# Assignment
Go through the material below and copy each line exactly.

★ ★ ★ ★ ★ ★ ★

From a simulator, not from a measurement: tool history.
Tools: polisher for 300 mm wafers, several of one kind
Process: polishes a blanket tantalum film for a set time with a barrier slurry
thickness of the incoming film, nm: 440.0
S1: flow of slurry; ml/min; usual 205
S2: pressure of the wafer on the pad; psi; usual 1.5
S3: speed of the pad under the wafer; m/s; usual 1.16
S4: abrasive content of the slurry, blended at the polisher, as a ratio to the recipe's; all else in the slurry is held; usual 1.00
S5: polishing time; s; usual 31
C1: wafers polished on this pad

★ ★ ★ ★ ★ ★ ★

# Written answer
From a simulator, not from a measurement: tool history.
Tools: polisher for 300 mm wafers, several of one kind
Process: polishes a blanket tantalum film for a set time with a barrier slurry
thickness of the incoming film, nm: 440.0
S1: flow of slurry; ml/min; usual 205
S2: pressure of the wafer on the pad; psi; usual 1.5
S3: speed of the pad under the wafer; m/s; usual 1.16
S4: abrasive content of the slurry, blended at the polisher, as a ratio to the recipe's; all else in the slurry is held; usual 1.00
S5: polishing time; s; usual 31
C1: wafers polished on this pad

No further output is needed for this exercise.